# BRIEF
Your answer must consist of exactly the lines below, starting with the line with "23) DIRECTIONAL_DEP (material aC; thk nm 10)" and going on through the line with "29) STRIP (etch materials aC)", and nothing else.

# SOURCE MATERIAL
Start of Block
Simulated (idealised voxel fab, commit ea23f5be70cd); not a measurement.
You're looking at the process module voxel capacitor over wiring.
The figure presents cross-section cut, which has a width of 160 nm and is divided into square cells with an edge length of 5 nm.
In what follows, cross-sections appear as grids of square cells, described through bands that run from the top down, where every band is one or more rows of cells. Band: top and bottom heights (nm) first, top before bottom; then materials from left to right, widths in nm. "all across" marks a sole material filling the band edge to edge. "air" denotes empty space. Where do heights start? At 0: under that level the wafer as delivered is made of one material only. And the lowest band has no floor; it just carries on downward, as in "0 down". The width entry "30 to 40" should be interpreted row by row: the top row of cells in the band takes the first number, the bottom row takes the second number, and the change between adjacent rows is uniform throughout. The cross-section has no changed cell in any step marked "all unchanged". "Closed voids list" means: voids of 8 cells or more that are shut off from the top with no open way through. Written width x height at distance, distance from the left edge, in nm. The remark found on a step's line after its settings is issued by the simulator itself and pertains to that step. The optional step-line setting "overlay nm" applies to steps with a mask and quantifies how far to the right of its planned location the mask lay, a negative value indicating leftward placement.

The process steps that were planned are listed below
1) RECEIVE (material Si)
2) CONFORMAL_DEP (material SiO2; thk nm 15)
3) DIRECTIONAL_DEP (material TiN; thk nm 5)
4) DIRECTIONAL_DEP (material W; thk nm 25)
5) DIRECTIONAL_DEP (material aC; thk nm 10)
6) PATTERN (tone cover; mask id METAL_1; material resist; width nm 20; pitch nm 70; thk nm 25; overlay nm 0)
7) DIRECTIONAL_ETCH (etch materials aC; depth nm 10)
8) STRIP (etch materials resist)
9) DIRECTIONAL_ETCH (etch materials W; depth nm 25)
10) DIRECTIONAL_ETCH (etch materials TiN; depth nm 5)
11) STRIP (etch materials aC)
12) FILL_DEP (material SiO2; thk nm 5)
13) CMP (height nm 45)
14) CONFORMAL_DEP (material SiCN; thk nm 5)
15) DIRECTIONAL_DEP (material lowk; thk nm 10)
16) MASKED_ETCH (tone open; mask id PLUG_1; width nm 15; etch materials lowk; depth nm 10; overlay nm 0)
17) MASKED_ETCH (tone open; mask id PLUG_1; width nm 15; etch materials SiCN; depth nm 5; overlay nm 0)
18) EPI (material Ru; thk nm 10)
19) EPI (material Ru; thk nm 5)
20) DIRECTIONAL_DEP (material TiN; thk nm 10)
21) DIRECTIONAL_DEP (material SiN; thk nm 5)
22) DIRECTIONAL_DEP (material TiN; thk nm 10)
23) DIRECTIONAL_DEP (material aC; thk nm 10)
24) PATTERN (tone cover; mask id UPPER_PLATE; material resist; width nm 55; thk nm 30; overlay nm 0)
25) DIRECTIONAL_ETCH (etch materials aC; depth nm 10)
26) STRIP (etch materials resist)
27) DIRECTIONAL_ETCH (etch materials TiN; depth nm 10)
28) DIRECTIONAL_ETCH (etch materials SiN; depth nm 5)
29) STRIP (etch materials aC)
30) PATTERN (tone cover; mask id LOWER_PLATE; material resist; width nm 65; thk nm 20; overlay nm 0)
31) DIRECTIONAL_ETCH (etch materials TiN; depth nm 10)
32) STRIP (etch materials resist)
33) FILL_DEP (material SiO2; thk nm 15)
End of Block

# WRITTEN RESPONSE
23) DIRECTIONAL_DEP (material aC; thk nm 10)
24) PATTERN (tone cover; mask id UPPER_PLATE; material resist; width nm 55; thk nm 30; overlay nm 0)
25) DIRECTIONAL_ETCH (etch materials aC; depth nm 10)
26) STRIP (etch materials resist)
27) DIRECTIONAL_ETCH (etch materials TiN; depth nm 10)
28) DIRECTIONAL_ETCH (etch materials SiN; depth nm 5)
29) STRIP (etch materials aC)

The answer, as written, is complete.